__Dataset__:
Start of Block
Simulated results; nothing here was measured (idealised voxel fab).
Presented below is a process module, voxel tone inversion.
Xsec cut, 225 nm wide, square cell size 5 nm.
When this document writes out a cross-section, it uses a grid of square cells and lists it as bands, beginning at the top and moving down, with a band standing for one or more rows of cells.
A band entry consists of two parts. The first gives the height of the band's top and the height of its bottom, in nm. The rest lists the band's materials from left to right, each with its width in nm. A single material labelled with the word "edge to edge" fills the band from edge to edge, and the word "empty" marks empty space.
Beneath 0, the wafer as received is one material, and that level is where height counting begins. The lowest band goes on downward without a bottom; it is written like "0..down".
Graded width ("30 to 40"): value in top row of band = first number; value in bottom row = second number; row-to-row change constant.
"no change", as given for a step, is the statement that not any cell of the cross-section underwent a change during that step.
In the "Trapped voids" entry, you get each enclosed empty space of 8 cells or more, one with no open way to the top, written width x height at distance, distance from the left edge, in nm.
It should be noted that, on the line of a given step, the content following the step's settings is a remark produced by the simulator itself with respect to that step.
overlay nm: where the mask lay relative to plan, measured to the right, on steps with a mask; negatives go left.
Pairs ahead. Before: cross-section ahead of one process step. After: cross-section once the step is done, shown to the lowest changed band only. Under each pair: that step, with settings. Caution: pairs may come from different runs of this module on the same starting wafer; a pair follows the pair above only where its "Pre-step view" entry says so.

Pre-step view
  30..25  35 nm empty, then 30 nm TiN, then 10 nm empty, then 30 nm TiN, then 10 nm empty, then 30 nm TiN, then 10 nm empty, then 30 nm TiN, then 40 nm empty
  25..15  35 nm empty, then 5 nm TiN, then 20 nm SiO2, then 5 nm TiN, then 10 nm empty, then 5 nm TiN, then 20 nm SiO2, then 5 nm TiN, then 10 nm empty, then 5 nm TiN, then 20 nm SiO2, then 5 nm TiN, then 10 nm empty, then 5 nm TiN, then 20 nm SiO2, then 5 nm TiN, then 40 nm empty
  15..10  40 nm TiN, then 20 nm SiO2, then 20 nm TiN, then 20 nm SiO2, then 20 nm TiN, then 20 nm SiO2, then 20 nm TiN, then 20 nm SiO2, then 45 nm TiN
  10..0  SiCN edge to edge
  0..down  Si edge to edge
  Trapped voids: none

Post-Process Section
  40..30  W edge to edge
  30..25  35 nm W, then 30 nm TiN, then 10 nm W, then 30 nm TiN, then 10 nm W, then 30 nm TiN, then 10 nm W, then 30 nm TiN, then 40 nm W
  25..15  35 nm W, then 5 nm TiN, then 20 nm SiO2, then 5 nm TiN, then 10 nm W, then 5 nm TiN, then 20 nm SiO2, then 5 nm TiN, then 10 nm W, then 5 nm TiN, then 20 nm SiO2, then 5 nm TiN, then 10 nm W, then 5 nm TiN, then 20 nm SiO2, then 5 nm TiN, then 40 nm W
End of Block

__Work instruction__:
In the entries above, the lines from the one bearing "Trapped voids: none" up to and including the one bearing "30 nm TiN, then 40 nm W" should be transcribed exactly; no other line is wanted.

__Exercise answer__:
  Trapped voids: none

Post-Process Section
  40..30  W edge to edge
  30..25  35 nm W, then 30 nm TiN, then 10 nm W, then 30 nm TiN, then 10 nm W, then 30 nm TiN, then 10 nm W, then 30 nm TiN, then 40 nm W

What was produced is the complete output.